* **WORK REQUEST**: For the records that follow, please set down exactly the lines between the one holding "lot=L904; measured=day 21" and the one holding "Rule: the lots", inclusive, and only those.

* **DATASET EXCERPTS**:
——————————

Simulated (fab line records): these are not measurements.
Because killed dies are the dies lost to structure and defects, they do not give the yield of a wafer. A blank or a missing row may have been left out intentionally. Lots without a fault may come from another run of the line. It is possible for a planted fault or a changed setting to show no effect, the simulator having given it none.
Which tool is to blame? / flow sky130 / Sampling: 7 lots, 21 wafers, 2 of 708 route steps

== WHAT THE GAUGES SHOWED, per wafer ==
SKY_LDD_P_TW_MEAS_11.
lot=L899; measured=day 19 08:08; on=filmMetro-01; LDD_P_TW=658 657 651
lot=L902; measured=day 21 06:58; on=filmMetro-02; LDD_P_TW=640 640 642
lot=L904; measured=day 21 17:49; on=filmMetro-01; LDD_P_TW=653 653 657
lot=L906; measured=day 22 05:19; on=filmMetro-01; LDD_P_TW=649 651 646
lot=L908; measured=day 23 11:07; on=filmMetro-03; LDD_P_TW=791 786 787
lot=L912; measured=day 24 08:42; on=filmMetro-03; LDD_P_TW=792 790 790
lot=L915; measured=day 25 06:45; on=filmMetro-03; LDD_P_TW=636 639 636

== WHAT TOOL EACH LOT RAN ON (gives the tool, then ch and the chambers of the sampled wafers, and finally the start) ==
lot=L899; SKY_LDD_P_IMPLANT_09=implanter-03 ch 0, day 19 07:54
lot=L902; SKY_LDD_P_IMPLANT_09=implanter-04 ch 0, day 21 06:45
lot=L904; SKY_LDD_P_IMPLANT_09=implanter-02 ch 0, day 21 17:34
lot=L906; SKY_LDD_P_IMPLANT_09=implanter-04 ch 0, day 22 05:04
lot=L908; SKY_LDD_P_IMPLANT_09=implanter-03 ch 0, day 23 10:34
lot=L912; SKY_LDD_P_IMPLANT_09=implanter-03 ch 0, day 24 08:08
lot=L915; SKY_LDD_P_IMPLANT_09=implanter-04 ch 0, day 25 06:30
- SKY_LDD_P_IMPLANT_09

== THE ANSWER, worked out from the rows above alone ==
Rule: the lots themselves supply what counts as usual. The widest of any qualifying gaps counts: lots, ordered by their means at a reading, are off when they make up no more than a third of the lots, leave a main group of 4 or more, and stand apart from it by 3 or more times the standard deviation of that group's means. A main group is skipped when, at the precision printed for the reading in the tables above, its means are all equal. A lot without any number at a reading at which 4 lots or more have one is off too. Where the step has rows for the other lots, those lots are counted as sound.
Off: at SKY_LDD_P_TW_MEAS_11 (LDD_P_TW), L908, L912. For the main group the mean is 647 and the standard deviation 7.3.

——————————

* **WORKED SOLUTION**:
lot=L904; measured=day 21 17:49; on=filmMetro-01; LDD_P_TW=653 653 657
lot=L906; measured=day 22 05:19; on=filmMetro-01; LDD_P_TW=649 651 646
lot=L908; measured=day 23 11:07; on=filmMetro-03; LDD_P_TW=791 786 787
lot=L912; measured=day 24 08:42; on=filmMetro-03; LDD_P_TW=792 790 790
lot=L915; measured=day 25 06:45; on=filmMetro-03; LDD_P_TW=636 639 636

== WHAT TOOL EACH LOT RAN ON (gives the tool, then ch and the chambers of the sampled wafers, and finally the start) ==
lot=L899; SKY_LDD_P_IMPLANT_09=implanter-03 ch 0, day 19 07:54
lot=L902; SKY_LDD_P_IMPLANT_09=implanter-04 ch 0, day 21 06:45
lot=L904; SKY_LDD_P_IMPLANT_09=implanter-02 ch 0, day 21 17:34
lot=L906; SKY_LDD_P_IMPLANT_09=implanter-04 ch 0, day 22 05:04
lot=L908; SKY_LDD_P_IMPLANT_09=implanter-03 ch 0, day 23 10:34
lot=L912; SKY_LDD_P_IMPLANT_09=implanter-03 ch 0, day 24 08:08
lot=L915; SKY_LDD_P_IMPLANT_09=implanter-04 ch 0, day 25 06:30
- SKY_LDD_P_IMPLANT_09

== THE ANSWER, worked out from the rows above alone ==
Rule: the lots themselves supply what counts as usual. The widest of any qualifying gaps counts: lots, ordered by their means at a reading, are off when they make up no more than a third of the lots, leave a main group of 4 or more, and stand apart from it by 3 or more times the standard deviation of that group's means. A main group is skipped when, at the precision printed for the reading in the tables above, its means are all equal. A lot without any number at a reading at which 4 lots or more have one is off too. Where the step has rows for the other lots, those lots are counted as sound.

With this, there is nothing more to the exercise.